— ACTIVITY —
The lines from the start of the data up to and including the one with "lots untouched by" should be returned exactly, and nothing else.

*** Opening SOURCE MATERIAL ***

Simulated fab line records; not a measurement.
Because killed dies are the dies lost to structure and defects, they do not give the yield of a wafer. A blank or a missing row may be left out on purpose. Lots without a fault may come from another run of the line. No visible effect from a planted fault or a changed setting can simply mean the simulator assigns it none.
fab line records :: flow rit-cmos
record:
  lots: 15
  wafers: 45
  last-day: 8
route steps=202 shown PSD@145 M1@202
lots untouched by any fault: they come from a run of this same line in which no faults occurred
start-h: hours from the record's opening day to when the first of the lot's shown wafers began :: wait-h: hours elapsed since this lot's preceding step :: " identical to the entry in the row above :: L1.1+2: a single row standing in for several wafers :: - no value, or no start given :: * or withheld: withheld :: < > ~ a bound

*** Closing SOURCE MATERIAL ***

— TASK SOLUTION —
Simulated fab line records; not a measurement.
Because killed dies are the dies lost to structure and defects, they do not give the yield of a wafer. A blank or a missing row may be left out on purpose. Lots without a fault may come from another run of the line. No visible effect from a planted fault or a changed setting can simply mean the simulator assigns it none.
fab line records :: flow rit-cmos
record:
  lots: 15
  wafers: 45
  last-day: 8
route steps=202 shown PSD@145 M1@202
lots untouched by any fault: they come from a run of this same line in which no faults occurred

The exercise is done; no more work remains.